**Work request:**
Every record below is to be restated word for word.

======

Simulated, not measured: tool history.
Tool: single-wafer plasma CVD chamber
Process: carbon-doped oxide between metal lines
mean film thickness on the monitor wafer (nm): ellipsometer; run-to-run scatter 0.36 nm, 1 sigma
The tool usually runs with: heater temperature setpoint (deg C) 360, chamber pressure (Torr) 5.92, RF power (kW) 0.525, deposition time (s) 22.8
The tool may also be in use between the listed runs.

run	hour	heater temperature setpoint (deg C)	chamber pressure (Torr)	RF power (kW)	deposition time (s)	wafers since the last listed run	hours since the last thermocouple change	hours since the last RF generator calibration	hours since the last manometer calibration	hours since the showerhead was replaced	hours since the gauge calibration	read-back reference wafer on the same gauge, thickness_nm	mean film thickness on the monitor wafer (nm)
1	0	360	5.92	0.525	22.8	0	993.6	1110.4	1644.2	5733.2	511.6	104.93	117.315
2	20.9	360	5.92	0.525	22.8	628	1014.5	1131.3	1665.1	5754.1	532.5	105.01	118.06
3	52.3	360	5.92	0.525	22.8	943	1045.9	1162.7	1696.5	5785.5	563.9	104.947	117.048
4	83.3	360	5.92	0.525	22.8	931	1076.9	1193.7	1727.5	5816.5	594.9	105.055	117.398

======

**Task response:**
Simulated, not measured: tool history.
Tool: single-wafer plasma CVD chamber
Process: carbon-doped oxide between metal lines
mean film thickness on the monitor wafer (nm): ellipsometer; run-to-run scatter 0.36 nm, 1 sigma
The tool usually runs with: heater temperature setpoint (deg C) 360, chamber pressure (Torr) 5.92, RF power (kW) 0.525, deposition time (s) 22.8
The tool may also be in use between the listed runs.

run	hour	heater temperature setpoint (deg C)	chamber pressure (Torr)	RF power (kW)	deposition time (s)	wafers since the last listed run	hours since the last thermocouple change	hours since the last RF generator calibration	hours since the last manometer calibration	hours since the showerhead was replaced	hours since the gauge calibration	read-back reference wafer on the same gauge, thickness_nm	mean film thickness on the monitor wafer (nm)
1	0	360	5.92	0.525	22.8	0	993.6	1110.4	1644.2	5733.2	511.6	104.93	117.315
2	20.9	360	5.92	0.525	22.8	628	1014.5	1131.3	1665.1	5754.1	532.5	105.01	118.06
3	52.3	360	5.92	0.525	22.8	943	1045.9	1162.7	1696.5	5785.5	563.9	104.947	117.048
4	83.3	360	5.92	0.525	22.8	931	1076.9	1193.7	1727.5	5816.5	594.9	105.055	117.398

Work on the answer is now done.